DATA FOR ANALYSIS -
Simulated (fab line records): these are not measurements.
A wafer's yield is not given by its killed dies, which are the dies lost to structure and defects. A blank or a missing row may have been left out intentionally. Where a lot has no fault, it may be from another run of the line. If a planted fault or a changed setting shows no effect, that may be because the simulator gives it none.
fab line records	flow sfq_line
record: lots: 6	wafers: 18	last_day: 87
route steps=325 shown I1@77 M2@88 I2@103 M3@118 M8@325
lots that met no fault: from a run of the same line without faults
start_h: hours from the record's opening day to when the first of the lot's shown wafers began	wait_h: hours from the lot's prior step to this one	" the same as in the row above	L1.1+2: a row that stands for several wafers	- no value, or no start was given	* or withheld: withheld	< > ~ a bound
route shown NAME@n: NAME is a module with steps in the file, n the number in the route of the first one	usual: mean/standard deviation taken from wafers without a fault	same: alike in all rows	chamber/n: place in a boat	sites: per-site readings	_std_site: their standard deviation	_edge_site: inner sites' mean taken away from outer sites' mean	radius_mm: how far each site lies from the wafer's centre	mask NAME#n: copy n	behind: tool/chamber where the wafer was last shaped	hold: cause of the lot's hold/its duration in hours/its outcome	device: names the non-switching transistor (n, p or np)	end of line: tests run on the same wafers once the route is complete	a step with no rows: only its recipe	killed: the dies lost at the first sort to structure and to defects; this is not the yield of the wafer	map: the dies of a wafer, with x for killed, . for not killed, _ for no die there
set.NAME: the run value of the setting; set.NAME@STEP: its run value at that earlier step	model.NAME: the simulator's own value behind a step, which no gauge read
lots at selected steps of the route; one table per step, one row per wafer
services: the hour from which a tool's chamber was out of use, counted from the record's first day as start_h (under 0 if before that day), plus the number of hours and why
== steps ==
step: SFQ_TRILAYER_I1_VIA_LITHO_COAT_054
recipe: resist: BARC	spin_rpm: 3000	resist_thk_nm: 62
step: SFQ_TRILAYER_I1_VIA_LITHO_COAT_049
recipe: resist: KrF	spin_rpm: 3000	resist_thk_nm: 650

BRIEF - Each line from the top of the records through the one with "step: SFQ_TRILAYER_I1_VIA_LITHO_COAT_054" should be returned exactly. Leave out everything else.

RESPONSE -
Simulated (fab line records): these are not measurements.
A wafer's yield is not given by its killed dies, which are the dies lost to structure and defects. A blank or a missing row may have been left out intentionally. Where a lot has no fault, it may be from another run of the line. If a planted fault or a changed setting shows no effect, that may be because the simulator gives it none.
fab line records	flow sfq_line
record: lots: 6	wafers: 18	last_day: 87
route steps=325 shown I1@77 M2@88 I2@103 M3@118 M8@325
lots that met no fault: from a run of the same line without faults
start_h: hours from the record's opening day to when the first of the lot's shown wafers began	wait_h: hours from the lot's prior step to this one	" the same as in the row above	L1.1+2: a row that stands for several wafers	- no value, or no start was given	* or withheld: withheld	< > ~ a bound
route shown NAME@n: NAME is a module with steps in the file, n the number in the route of the first one	usual: mean/standard deviation taken from wafers without a fault	same: alike in all rows	chamber/n: place in a boat	sites: per-site readings	_std_site: their standard deviation	_edge_site: inner sites' mean taken away from outer sites' mean	radius_mm: how far each site lies from the wafer's centre	mask NAME#n: copy n	behind: tool/chamber where the wafer was last shaped	hold: cause of the lot's hold/its duration in hours/its outcome	device: names the non-switching transistor (n, p or np)	end of line: tests run on the same wafers once the route is complete	a step with no rows: only its recipe	killed: the dies lost at the first sort to structure and to defects; this is not the yield of the wafer	map: the dies of a wafer, with x for killed, . for not killed, _ for no die there
set.NAME: the run value of the setting; set.NAME@STEP: its run value at that earlier step	model.NAME: the simulator's own value behind a step, which no gauge read
lots at selected steps of the route; one table per step, one row per wafer
services: the hour from which a tool's chamber was out of use, counted from the record's first day as start_h (under 0 if before that day), plus the number of hours and why
== steps ==
step: SFQ_TRILAYER_I1_VIA_LITHO_COAT_054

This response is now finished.